Dataset extract |
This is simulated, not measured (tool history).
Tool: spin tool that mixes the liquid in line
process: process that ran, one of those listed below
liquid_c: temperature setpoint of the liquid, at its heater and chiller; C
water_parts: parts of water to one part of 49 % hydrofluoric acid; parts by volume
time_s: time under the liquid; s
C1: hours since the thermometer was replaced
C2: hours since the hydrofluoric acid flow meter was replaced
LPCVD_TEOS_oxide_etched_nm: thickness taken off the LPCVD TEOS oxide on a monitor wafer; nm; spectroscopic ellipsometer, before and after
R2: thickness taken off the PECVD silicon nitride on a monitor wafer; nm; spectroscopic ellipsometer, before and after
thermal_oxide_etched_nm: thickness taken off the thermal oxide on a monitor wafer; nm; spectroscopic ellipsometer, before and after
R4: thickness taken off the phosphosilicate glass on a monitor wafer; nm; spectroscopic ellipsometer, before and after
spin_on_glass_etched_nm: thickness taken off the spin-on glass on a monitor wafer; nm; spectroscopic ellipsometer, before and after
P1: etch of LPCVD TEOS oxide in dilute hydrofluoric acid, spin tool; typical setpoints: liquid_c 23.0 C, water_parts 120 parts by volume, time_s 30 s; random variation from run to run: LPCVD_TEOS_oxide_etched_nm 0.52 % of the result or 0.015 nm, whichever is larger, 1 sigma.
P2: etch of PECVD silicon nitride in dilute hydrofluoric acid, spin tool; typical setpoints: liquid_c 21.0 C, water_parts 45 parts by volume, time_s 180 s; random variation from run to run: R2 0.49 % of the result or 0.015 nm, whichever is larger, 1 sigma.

Work order |
The data should be printed again exactly, line for line.

Task response |
This is simulated, not measured (tool history).
Tool: spin tool that mixes the liquid in line
process: process that ran, one of those listed below
liquid_c: temperature setpoint of the liquid, at its heater and chiller; C
water_parts: parts of water to one part of 49 % hydrofluoric acid; parts by volume
time_s: time under the liquid; s
C1: hours since the thermometer was replaced
C2: hours since the hydrofluoric acid flow meter was replaced
LPCVD_TEOS_oxide_etched_nm: thickness taken off the LPCVD TEOS oxide on a monitor wafer; nm; spectroscopic ellipsometer, before and after
R2: thickness taken off the PECVD silicon nitride on a monitor wafer; nm; spectroscopic ellipsometer, before and after
thermal_oxide_etched_nm: thickness taken off the thermal oxide on a monitor wafer; nm; spectroscopic ellipsometer, before and after
R4: thickness taken off the phosphosilicate glass on a monitor wafer; nm; spectroscopic ellipsometer, before and after
spin_on_glass_etched_nm: thickness taken off the spin-on glass on a monitor wafer; nm; spectroscopic ellipsometer, before and after
P1: etch of LPCVD TEOS oxide in dilute hydrofluoric acid, spin tool; typical setpoints: liquid_c 23.0 C, water_parts 120 parts by volume, time_s 30 s; random variation from run to run: LPCVD_TEOS_oxide_etched_nm 0.52 % of the result or 0.015 nm, whichever is larger, 1 sigma.
P2: etch of PECVD silicon nitride in dilute hydrofluoric acid, spin tool; typical setpoints: liquid_c 21.0 C, water_parts 45 parts by volume, time_s 180 s; random variation from run to run: R2 0.49 % of the result or 0.015 nm, whichever is larger, 1 sigma.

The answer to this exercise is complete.